* Work item *
Reproduce each line below without any alteration.

* Dataset excerpts *
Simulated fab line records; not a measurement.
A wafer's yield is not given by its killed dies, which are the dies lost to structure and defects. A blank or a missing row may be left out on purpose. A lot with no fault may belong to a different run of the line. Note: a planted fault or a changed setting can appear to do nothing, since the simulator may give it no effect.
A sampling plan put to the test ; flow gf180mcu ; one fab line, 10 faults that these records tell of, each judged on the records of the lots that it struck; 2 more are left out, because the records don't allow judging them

* Reply *
Simulated fab line records; not a measurement.
A wafer's yield is not given by its killed dies, which are the dies lost to structure and defects. A blank or a missing row may be left out on purpose. A lot with no fault may belong to a different run of the line. Note: a planted fault or a changed setting can appear to do nothing, since the simulator may give it no effect.
A sampling plan put to the test ; flow gf180mcu ; one fab line, 10 faults that these records tell of, each judged on the records of the lots that it struck; 2 more are left out, because the records don't allow judging them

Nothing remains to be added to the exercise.